+--

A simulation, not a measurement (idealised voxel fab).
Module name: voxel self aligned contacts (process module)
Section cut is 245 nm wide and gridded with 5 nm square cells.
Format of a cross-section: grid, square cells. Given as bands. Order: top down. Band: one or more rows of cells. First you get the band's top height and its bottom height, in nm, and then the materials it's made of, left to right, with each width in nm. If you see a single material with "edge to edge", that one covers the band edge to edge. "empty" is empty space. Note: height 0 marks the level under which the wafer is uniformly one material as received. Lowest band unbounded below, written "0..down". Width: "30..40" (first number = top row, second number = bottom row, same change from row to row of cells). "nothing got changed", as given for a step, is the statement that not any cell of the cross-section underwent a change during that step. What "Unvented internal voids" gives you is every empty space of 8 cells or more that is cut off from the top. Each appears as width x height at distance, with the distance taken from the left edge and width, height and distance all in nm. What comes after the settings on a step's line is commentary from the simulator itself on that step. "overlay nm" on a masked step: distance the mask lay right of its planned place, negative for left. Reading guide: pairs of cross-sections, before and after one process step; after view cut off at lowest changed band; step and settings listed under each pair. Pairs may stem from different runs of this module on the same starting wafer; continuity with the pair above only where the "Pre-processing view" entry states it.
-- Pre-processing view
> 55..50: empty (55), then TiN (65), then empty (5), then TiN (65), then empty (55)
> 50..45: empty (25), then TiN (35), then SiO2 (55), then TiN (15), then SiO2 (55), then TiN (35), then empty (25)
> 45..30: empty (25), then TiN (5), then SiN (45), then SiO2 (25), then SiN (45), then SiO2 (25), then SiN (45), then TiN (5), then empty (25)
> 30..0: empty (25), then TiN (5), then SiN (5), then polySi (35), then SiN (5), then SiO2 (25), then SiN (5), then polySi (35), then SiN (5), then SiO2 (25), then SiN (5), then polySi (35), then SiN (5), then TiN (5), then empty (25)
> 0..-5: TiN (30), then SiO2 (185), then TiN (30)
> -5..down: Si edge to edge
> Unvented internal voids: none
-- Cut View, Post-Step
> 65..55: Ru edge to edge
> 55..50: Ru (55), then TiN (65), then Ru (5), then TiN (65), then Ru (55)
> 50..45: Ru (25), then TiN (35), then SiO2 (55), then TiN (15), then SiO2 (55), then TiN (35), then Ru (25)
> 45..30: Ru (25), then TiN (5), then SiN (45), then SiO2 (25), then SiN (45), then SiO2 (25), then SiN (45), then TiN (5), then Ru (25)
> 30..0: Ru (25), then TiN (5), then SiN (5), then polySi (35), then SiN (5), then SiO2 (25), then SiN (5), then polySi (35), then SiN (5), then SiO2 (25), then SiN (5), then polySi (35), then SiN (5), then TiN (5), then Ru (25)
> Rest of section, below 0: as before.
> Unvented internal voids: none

+--

Where the line with "Section cut is" ends, your copy should end too; please return exactly the lines from the first line of the data through it.

A simulation, not a measurement (idealised voxel fab).
Module name: voxel self aligned contacts (process module)
Section cut is 245 nm wide and gridded with 5 nm square cells.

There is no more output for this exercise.